All of the records must be repeated exactly.

▽

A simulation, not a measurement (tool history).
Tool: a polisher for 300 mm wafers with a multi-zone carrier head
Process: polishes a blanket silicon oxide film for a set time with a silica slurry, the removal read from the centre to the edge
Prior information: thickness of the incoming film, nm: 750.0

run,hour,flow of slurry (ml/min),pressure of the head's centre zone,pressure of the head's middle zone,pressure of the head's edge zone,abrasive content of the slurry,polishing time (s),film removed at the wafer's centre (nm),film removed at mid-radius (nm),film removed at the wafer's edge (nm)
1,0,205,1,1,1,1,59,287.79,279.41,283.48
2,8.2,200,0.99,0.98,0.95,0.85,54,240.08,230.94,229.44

△

• ANSWER AREA:
A simulation, not a measurement (tool history).
Tool: a polisher for 300 mm wafers with a multi-zone carrier head
Process: polishes a blanket silicon oxide film for a set time with a silica slurry, the removal read from the centre to the edge
Prior information: thickness of the incoming film, nm: 750.0

run,hour,flow of slurry (ml/min),pressure of the head's centre zone,pressure of the head's middle zone,pressure of the head's edge zone,abrasive content of the slurry,polishing time (s),film removed at the wafer's centre (nm),film removed at mid-radius (nm),film removed at the wafer's edge (nm)
1,0,205,1,1,1,1,59,287.79,279.41,283.48
2,8.2,200,0.99,0.98,0.95,0.85,54,240.08,230.94,229.44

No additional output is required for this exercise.